● **SOURCE INFORMATION**
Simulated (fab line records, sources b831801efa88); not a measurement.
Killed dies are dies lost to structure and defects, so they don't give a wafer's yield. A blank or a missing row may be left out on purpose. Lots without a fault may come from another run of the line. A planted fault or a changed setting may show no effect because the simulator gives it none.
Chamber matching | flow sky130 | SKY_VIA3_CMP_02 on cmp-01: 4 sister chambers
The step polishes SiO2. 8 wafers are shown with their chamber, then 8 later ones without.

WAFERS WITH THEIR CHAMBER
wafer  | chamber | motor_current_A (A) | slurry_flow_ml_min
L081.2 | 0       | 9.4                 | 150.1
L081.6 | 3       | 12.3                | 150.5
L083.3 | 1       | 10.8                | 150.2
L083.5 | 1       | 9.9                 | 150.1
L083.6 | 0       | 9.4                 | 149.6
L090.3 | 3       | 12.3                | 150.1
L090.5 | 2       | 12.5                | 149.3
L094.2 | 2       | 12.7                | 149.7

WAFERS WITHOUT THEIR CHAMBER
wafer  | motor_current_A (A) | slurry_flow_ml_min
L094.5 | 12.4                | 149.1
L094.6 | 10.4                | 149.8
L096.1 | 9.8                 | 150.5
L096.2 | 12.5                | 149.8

● **WORK ITEM**
Please copy the data above in its entirety, exactly as written.

● **EXERCISE SOLUTION**
Simulated (fab line records, sources b831801efa88); not a measurement.
Killed dies are dies lost to structure and defects, so they don't give a wafer's yield. A blank or a missing row may be left out on purpose. Lots without a fault may come from another run of the line. A planted fault or a changed setting may show no effect because the simulator gives it none.
Chamber matching | flow sky130 | SKY_VIA3_CMP_02 on cmp-01: 4 sister chambers
The step polishes SiO2. 8 wafers are shown with their chamber, then 8 later ones without.

WAFERS WITH THEIR CHAMBER
wafer  | chamber | motor_current_A (A) | slurry_flow_ml_min
L081.2 | 0       | 9.4                 | 150.1
L081.6 | 3       | 12.3                | 150.5
L083.3 | 1       | 10.8                | 150.2
L083.5 | 1       | 9.9                 | 150.1
L083.6 | 0       | 9.4                 | 149.6
L090.3 | 3       | 12.3                | 150.1
L090.5 | 2       | 12.5                | 149.3
L094.2 | 2       | 12.7                | 149.7

WAFERS WITHOUT THEIR CHAMBER
wafer  | motor_current_A (A) | slurry_flow_ml_min
L094.5 | 12.4                | 149.1
L094.6 | 10.4                | 149.8
L096.1 | 9.8                 | 150.5
L096.2 | 12.5                | 149.8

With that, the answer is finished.